### Requirement
Write out, unaltered, each line from the top of the records below down to the line where "(+) after a" appears, that line included.

'''

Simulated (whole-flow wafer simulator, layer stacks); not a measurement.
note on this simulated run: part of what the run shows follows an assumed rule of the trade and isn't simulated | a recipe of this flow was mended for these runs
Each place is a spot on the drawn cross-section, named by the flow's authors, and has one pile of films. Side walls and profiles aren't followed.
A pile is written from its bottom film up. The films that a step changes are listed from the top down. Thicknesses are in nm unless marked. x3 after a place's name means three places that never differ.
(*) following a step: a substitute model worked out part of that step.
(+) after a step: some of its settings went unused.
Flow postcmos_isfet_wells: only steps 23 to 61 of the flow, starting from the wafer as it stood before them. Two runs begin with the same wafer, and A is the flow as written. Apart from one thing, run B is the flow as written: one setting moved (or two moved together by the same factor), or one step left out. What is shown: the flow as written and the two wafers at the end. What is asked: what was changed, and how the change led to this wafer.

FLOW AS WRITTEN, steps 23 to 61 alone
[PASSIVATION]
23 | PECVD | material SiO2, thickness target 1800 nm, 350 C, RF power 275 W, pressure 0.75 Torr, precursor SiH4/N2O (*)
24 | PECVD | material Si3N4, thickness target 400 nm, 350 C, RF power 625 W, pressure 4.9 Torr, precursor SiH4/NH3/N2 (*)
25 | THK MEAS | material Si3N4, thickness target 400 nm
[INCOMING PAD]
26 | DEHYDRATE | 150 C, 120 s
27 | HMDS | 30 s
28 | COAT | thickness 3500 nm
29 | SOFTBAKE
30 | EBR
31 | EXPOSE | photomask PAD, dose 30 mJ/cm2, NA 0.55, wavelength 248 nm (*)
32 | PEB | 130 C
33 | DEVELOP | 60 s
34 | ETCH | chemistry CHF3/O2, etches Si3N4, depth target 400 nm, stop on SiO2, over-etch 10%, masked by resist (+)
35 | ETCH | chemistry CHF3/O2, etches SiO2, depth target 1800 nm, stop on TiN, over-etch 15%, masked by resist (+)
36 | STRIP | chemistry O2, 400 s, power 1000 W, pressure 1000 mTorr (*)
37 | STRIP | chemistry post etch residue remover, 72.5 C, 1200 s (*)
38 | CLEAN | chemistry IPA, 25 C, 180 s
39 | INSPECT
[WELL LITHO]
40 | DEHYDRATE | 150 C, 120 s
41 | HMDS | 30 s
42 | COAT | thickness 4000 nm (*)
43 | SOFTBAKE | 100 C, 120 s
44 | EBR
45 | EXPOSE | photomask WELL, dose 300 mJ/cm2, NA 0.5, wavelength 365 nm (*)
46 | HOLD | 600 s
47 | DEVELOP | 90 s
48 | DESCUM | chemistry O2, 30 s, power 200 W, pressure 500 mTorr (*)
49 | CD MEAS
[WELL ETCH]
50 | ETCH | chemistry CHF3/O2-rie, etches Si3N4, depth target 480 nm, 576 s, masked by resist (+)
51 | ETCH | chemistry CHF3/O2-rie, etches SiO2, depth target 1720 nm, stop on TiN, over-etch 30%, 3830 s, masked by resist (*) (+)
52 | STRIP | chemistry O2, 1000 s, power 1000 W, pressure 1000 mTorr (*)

'''

### Task output
Simulated (whole-flow wafer simulator, layer stacks); not a measurement.
note on this simulated run: part of what the run shows follows an assumed rule of the trade and isn't simulated | a recipe of this flow was mended for these runs
Each place is a spot on the drawn cross-section, named by the flow's authors, and has one pile of films. Side walls and profiles aren't followed.
A pile is written from its bottom film up. The films that a step changes are listed from the top down. Thicknesses are in nm unless marked. x3 after a place's name means three places that never differ.
(*) following a step: a substitute model worked out part of that step.
(+) after a step: some of its settings went unused.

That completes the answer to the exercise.